• [Data excerpts]
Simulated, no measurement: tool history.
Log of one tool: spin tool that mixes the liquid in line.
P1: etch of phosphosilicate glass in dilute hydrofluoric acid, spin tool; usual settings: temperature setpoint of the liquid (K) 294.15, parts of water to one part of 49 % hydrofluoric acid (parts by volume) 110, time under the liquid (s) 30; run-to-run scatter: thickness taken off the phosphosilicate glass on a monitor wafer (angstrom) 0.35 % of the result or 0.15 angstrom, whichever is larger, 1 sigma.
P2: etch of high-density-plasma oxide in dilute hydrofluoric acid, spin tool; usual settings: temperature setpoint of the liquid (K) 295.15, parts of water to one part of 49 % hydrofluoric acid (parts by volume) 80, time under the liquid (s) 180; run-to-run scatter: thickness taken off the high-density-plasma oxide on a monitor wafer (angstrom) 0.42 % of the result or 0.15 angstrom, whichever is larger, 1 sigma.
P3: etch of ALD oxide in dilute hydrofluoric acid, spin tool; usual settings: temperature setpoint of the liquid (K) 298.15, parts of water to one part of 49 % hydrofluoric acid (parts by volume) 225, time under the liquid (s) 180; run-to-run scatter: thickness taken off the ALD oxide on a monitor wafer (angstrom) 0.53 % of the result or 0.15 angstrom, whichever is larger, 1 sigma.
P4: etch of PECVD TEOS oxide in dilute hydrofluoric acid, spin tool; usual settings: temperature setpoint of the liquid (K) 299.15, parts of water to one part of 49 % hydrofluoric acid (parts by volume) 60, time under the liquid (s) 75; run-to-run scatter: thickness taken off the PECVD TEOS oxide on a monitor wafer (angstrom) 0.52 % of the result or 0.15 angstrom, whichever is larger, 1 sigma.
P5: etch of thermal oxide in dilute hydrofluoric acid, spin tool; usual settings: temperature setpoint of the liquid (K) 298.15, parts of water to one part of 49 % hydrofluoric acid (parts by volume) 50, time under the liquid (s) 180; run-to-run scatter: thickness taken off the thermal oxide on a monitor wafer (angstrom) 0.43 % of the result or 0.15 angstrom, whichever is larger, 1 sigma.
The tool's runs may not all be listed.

• [Brief] Take the lines above from the one containing "P1: etch of" to the one containing "P5: etch of" and retype them exactly, both ends included, with nothing added.

• [Task solution]
P1: etch of phosphosilicate glass in dilute hydrofluoric acid, spin tool; usual settings: temperature setpoint of the liquid (K) 294.15, parts of water to one part of 49 % hydrofluoric acid (parts by volume) 110, time under the liquid (s) 30; run-to-run scatter: thickness taken off the phosphosilicate glass on a monitor wafer (angstrom) 0.35 % of the result or 0.15 angstrom, whichever is larger, 1 sigma.
P2: etch of high-density-plasma oxide in dilute hydrofluoric acid, spin tool; usual settings: temperature setpoint of the liquid (K) 295.15, parts of water to one part of 49 % hydrofluoric acid (parts by volume) 80, time under the liquid (s) 180; run-to-run scatter: thickness taken off the high-density-plasma oxide on a monitor wafer (angstrom) 0.42 % of the result or 0.15 angstrom, whichever is larger, 1 sigma.
P3: etch of ALD oxide in dilute hydrofluoric acid, spin tool; usual settings: temperature setpoint of the liquid (K) 298.15, parts of water to one part of 49 % hydrofluoric acid (parts by volume) 225, time under the liquid (s) 180; run-to-run scatter: thickness taken off the ALD oxide on a monitor wafer (angstrom) 0.53 % of the result or 0.15 angstrom, whichever is larger, 1 sigma.
P4: etch of PECVD TEOS oxide in dilute hydrofluoric acid, spin tool; usual settings: temperature setpoint of the liquid (K) 299.15, parts of water to one part of 49 % hydrofluoric acid (parts by volume) 60, time under the liquid (s) 75; run-to-run scatter: thickness taken off the PECVD TEOS oxide on a monitor wafer (angstrom) 0.52 % of the result or 0.15 angstrom, whichever is larger, 1 sigma.
P5: etch of thermal oxide in dilute hydrofluoric acid, spin tool; usual settings: temperature setpoint of the liquid (K) 298.15, parts of water to one part of 49 % hydrofluoric acid (parts by volume) 50, time under the liquid (s) 180; run-to-run scatter: thickness taken off the thermal oxide on a monitor wafer (angstrom) 0.43 % of the result or 0.15 angstrom, whichever is larger, 1 sigma.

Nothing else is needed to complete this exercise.